Brief
Your answer must be the lines of the entries below, exactly as written, from the first line through the line containing "That trailing text".

Supplied information
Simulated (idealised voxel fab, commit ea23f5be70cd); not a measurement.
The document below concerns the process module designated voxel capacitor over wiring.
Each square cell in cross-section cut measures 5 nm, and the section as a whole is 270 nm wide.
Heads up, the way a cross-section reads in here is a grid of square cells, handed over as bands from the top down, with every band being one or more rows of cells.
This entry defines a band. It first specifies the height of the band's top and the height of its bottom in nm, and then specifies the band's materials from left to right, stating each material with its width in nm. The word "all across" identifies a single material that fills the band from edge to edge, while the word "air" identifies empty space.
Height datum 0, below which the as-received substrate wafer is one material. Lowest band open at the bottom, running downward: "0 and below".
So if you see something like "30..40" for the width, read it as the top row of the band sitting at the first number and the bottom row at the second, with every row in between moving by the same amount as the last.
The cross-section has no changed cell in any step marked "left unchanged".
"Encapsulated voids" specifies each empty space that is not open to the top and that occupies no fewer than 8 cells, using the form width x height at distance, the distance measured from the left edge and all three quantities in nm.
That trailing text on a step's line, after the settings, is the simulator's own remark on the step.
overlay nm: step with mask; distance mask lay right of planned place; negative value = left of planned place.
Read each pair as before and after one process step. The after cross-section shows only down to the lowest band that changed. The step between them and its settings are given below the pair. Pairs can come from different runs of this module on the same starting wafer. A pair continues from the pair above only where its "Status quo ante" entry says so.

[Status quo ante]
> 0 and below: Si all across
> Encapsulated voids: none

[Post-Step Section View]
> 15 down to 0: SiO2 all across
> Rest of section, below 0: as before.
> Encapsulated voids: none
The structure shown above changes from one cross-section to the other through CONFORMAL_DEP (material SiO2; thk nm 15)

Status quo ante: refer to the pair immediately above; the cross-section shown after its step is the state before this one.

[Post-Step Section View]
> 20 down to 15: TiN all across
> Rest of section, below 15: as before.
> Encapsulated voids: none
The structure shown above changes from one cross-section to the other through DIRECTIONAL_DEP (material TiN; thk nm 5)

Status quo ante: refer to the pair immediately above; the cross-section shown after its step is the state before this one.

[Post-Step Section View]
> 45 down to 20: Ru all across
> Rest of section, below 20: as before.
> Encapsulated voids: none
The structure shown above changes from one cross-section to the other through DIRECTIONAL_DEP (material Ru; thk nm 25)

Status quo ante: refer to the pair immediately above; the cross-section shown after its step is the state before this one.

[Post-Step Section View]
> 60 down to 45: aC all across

Exercise response
Simulated (idealised voxel fab, commit ea23f5be70cd); not a measurement.
The document below concerns the process module designated voxel capacitor over wiring.
Each square cell in cross-section cut measures 5 nm, and the section as a whole is 270 nm wide.
Heads up, the way a cross-section reads in here is a grid of square cells, handed over as bands from the top down, with every band being one or more rows of cells.
This entry defines a band. It first specifies the height of the band's top and the height of its bottom in nm, and then specifies the band's materials from left to right, stating each material with its width in nm. The word "all across" identifies a single material that fills the band from edge to edge, while the word "air" identifies empty space.
Height datum 0, below which the as-received substrate wafer is one material. Lowest band open at the bottom, running downward: "0 and below".
So if you see something like "30..40" for the width, read it as the top row of the band sitting at the first number and the bottom row at the second, with every row in between moving by the same amount as the last.
The cross-section has no changed cell in any step marked "left unchanged".
"Encapsulated voids" specifies each empty space that is not open to the top and that occupies no fewer than 8 cells, using the form width x height at distance, the distance measured from the left edge and all three quantities in nm.
That trailing text on a step's line, after the settings, is the simulator's own remark on the step.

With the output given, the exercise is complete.